[[ PROVIDED MATERIAL open ]]

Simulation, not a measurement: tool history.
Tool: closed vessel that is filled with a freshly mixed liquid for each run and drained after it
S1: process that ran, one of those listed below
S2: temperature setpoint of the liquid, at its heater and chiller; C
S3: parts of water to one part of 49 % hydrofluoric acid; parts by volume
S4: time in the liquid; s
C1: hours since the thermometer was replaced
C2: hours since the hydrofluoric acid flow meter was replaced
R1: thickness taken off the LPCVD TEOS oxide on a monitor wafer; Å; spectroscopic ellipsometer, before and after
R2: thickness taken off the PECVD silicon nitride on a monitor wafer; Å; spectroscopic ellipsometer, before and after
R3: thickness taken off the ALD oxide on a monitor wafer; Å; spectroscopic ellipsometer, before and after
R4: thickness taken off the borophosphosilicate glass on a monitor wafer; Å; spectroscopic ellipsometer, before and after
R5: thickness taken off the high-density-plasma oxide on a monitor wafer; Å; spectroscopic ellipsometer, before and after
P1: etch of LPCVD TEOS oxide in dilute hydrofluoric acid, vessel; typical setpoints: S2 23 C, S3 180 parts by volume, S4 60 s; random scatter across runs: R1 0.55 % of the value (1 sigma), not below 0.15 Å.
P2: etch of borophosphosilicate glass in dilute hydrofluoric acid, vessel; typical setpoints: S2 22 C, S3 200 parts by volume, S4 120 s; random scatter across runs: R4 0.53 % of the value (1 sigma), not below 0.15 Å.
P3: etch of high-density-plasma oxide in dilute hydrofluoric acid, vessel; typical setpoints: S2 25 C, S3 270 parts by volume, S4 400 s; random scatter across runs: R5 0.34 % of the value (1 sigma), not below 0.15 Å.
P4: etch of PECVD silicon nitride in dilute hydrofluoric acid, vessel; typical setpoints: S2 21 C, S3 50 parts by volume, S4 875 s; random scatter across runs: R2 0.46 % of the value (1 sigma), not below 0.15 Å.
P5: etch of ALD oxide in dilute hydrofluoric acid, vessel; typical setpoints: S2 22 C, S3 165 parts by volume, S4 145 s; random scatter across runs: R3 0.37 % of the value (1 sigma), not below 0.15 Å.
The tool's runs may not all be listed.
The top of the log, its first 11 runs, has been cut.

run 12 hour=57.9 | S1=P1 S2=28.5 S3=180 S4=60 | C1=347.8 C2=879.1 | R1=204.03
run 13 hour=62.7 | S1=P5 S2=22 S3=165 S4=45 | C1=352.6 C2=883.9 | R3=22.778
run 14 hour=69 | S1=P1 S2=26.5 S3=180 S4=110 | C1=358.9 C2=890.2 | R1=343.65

[[ PROVIDED MATERIAL closed ]]

ASSIGNED TASK:
Quote exactly the first line of the entries and every line after it, stopping with the line that contains "C1: hours since the thermometer was replaced".

EXERCISE SOLUTION:
Simulation, not a measurement: tool history.
Tool: closed vessel that is filled with a freshly mixed liquid for each run and drained after it
S1: process that ran, one of those listed below
S2: temperature setpoint of the liquid, at its heater and chiller; C
S3: parts of water to one part of 49 % hydrofluoric acid; parts by volume
S4: time in the liquid; s
C1: hours since the thermometer was replaced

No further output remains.